## Requirement
Begin with the first line of the entries below. Copy each line exactly, stopping after the one that contains "note on this".

## Information given
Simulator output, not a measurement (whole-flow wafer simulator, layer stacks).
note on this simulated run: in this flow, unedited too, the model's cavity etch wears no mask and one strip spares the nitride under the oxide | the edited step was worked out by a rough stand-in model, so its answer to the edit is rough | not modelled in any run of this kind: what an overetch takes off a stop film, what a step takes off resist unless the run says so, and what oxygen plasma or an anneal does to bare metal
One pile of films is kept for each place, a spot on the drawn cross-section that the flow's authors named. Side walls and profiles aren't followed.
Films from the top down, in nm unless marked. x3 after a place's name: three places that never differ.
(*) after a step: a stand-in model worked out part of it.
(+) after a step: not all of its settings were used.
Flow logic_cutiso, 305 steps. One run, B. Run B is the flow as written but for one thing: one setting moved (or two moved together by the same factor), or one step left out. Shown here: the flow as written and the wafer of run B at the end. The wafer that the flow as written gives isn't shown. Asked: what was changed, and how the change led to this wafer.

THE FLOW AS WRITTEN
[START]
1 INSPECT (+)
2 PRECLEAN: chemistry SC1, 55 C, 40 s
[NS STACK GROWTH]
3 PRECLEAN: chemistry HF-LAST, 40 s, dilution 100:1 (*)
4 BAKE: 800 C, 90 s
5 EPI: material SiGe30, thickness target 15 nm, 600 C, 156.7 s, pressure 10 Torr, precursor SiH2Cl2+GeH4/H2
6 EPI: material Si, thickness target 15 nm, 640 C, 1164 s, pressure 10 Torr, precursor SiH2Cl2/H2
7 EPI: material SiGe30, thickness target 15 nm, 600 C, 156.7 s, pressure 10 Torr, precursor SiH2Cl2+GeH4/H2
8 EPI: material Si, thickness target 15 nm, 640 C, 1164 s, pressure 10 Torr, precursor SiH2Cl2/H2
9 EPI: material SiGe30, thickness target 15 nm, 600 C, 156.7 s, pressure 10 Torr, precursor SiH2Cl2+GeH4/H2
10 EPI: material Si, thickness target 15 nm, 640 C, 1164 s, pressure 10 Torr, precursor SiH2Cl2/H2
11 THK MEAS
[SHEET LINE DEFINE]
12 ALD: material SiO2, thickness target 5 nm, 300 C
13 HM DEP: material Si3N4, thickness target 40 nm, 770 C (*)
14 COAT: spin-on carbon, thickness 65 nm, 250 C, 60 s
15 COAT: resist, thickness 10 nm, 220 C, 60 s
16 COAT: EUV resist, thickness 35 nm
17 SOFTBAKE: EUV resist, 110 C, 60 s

## Written reply
Simulator output, not a measurement (whole-flow wafer simulator, layer stacks).
note on this simulated run: in this flow, unedited too, the model's cavity etch wears no mask and one strip spares the nitride under the oxide | the edited step was worked out by a rough stand-in model, so its answer to the edit is rough | not modelled in any run of this kind: what an overetch takes off a stop film, what a step takes off resist unless the run says so, and what oxygen plasma or an anneal does to bare metal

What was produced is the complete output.